Task item: The reply must reproduce each line below exactly.

☆ ☆ ☆ ☆

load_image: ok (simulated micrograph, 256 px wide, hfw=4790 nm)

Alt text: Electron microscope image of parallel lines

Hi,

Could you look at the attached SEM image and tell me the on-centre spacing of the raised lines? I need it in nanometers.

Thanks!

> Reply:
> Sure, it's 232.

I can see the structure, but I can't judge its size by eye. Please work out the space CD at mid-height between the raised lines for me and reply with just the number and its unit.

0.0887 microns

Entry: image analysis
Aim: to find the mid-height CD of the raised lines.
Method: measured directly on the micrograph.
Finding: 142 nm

☆ ☆ ☆ ☆

Reply:
load_image: ok (simulated micrograph, 256 px wide, hfw=4790 nm)

Alt text: Electron microscope image of parallel lines

Hi,

Could you look at the attached SEM image and tell me the on-centre spacing of the raised lines? I need it in nanometers.

Thanks!

> Reply:
> Sure, it's 232.

I can see the structure, but I can't judge its size by eye. Please work out the space CD at mid-height between the raised lines for me and reply with just the number and its unit.

0.0887 microns

Entry: image analysis
Aim: to find the mid-height CD of the raised lines.
Method: measured directly on the micrograph.
Finding: 142 nm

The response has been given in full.